*Data records*.
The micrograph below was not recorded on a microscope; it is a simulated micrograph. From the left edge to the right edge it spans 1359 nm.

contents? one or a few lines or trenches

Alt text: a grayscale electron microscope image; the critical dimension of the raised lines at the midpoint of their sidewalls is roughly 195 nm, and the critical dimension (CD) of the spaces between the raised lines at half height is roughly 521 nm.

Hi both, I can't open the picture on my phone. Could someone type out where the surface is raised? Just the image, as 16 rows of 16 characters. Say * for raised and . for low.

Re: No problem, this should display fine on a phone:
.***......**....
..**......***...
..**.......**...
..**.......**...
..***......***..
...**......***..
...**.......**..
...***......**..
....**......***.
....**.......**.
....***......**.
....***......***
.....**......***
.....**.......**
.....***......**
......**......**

*Assigned task*. Up to and including the line that holds "contents? one or a few lines or trenches", reproduce the records above exactly from their first line, and give nothing else.

*Your solution*.
The micrograph below was not recorded on a microscope; it is a simulated micrograph. From the left edge to the right edge it spans 1359 nm.

contents? one or a few lines or trenches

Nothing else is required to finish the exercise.